▶ Action item
Return, word for word, the lines of the listing below from the one with "record lots=5 wafers=15 last_day=15" through the one with "start_h: hours from", and no other lines.

▶ Information given
##############################
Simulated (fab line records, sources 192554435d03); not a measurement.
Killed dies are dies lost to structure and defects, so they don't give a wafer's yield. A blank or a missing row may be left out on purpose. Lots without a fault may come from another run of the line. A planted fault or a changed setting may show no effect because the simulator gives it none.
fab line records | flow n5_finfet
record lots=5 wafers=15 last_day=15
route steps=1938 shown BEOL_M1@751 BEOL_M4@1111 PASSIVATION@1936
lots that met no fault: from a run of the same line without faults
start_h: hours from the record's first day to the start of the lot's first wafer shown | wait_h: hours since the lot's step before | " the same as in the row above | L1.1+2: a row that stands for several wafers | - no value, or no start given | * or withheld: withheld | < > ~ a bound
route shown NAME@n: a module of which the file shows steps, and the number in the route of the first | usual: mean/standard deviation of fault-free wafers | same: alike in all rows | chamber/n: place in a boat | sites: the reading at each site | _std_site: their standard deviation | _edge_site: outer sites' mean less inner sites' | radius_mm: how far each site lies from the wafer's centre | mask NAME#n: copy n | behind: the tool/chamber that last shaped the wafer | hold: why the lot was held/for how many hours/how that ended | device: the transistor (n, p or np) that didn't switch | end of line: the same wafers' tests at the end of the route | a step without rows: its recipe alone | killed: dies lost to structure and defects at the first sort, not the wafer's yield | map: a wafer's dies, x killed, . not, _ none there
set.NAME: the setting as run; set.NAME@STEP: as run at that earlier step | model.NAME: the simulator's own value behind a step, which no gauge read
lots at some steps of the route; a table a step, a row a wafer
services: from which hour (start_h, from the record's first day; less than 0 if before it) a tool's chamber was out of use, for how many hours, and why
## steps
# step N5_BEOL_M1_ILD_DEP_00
##############################

▶ Written answer
record lots=5 wafers=15 last_day=15
route steps=1938 shown BEOL_M1@751 BEOL_M4@1111 PASSIVATION@1936
lots that met no fault: from a run of the same line without faults
start_h: hours from the record's first day to the start of the lot's first wafer shown | wait_h: hours since the lot's step before | " the same as in the row above | L1.1+2: a row that stands for several wafers | - no value, or no start given | * or withheld: withheld | < > ~ a bound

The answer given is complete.